__________________________________________________

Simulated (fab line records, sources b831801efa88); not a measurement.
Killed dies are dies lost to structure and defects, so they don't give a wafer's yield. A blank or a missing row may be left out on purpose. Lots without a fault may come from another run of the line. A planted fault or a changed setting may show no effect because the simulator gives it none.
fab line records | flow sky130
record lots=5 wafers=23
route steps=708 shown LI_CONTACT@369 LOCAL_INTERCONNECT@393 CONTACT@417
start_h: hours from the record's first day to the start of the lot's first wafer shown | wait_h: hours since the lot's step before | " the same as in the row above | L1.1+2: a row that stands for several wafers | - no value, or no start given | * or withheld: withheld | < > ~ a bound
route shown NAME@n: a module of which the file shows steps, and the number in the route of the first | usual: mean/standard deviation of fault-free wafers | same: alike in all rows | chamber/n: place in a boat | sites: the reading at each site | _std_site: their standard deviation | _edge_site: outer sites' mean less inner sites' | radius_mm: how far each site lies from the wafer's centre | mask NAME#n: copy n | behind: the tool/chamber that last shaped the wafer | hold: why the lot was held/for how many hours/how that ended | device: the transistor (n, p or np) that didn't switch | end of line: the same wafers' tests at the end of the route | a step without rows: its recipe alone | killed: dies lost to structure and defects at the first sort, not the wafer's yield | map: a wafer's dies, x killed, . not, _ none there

__________________________________________________

**Assigned task**. Give an exact transcription of the data shown above.

**Response area**.
Simulated (fab line records, sources b831801efa88); not a measurement.
Killed dies are dies lost to structure and defects, so they don't give a wafer's yield. A blank or a missing row may be left out on purpose. Lots without a fault may come from another run of the line. A planted fault or a changed setting may show no effect because the simulator gives it none.
fab line records | flow sky130
record lots=5 wafers=23
route steps=708 shown LI_CONTACT@369 LOCAL_INTERCONNECT@393 CONTACT@417
start_h: hours from the record's first day to the start of the lot's first wafer shown | wait_h: hours since the lot's step before | " the same as in the row above | L1.1+2: a row that stands for several wafers | - no value, or no start given | * or withheld: withheld | < > ~ a bound
route shown NAME@n: a module of which the file shows steps, and the number in the route of the first | usual: mean/standard deviation of fault-free wafers | same: alike in all rows | chamber/n: place in a boat | sites: the reading at each site | _std_site: their standard deviation | _edge_site: outer sites' mean less inner sites' | radius_mm: how far each site lies from the wafer's centre | mask NAME#n: copy n | behind: the tool/chamber that last shaped the wafer | hold: why the lot was held/for how many hours/how that ended | device: the transistor (n, p or np) that didn't switch | end of line: the same wafers' tests at the end of the route | a step without rows: its recipe alone | killed: dies lost to structure and defects at the first sort, not the wafer's yield | map: a wafer's dies, x killed, . not, _ none there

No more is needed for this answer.